= = = =

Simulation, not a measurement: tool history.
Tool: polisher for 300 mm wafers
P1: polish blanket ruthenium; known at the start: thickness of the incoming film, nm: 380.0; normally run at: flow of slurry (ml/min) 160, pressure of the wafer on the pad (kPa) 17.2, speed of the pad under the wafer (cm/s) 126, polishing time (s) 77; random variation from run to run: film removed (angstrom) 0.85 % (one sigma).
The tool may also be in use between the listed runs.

= = = =

» WORK ITEM
Repeat all of the records above exactly as written.

» TASK RESULT
Simulation, not a measurement: tool history.
Tool: polisher for 300 mm wafers
P1: polish blanket ruthenium; known at the start: thickness of the incoming film, nm: 380.0; normally run at: flow of slurry (ml/min) 160, pressure of the wafer on the pad (kPa) 17.2, speed of the pad under the wafer (cm/s) 126, polishing time (s) 77; random variation from run to run: film removed (angstrom) 0.85 % (one sigma).
The tool may also be in use between the listed runs.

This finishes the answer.